● Action item
Could you print every record exactly as it stands?

━━━━━ Study material

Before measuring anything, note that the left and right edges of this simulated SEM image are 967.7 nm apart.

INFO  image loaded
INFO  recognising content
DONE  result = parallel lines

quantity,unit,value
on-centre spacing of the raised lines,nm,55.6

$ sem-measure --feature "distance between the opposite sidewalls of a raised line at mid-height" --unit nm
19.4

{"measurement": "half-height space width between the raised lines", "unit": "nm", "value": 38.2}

━━━━━━━━━━

● Exercise result
Before measuring anything, note that the left and right edges of this simulated SEM image are 967.7 nm apart.

INFO  image loaded
INFO  recognising content
DONE  result = parallel lines

quantity,unit,value
on-centre spacing of the raised lines,nm,55.6

$ sem-measure --feature "distance between the opposite sidewalls of a raised line at mid-height" --unit nm
19.4

{"measurement": "half-height space width between the raised lines", "unit": "nm", "value": 38.2}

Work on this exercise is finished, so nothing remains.